==== Given entries

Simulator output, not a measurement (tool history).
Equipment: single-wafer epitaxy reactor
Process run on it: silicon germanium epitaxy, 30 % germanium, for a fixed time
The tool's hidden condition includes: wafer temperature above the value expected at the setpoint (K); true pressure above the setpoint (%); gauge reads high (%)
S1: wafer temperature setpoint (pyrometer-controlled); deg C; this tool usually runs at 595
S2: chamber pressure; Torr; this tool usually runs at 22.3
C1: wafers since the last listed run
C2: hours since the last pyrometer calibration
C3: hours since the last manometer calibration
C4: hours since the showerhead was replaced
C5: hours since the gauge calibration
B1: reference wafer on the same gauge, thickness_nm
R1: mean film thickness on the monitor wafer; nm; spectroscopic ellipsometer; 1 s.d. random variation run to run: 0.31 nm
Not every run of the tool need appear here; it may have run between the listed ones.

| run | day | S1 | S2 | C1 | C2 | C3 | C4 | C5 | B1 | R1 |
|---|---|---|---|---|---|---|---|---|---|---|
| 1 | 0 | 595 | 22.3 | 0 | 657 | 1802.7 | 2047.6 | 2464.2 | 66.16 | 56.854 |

========

--- Activity ---
Take the lines above from the one containing "Equipment: single-wafer epitaxy reactor" down to the one containing "The tool's hidden", and transcribe them exactly, both ends included.

--- Exercise result ---
Equipment: single-wafer epitaxy reactor
Process run on it: silicon germanium epitaxy, 30 % germanium, for a fixed time
The tool's hidden condition includes: wafer temperature above the value expected at the setpoint (K); true pressure above the setpoint (%); gauge reads high (%)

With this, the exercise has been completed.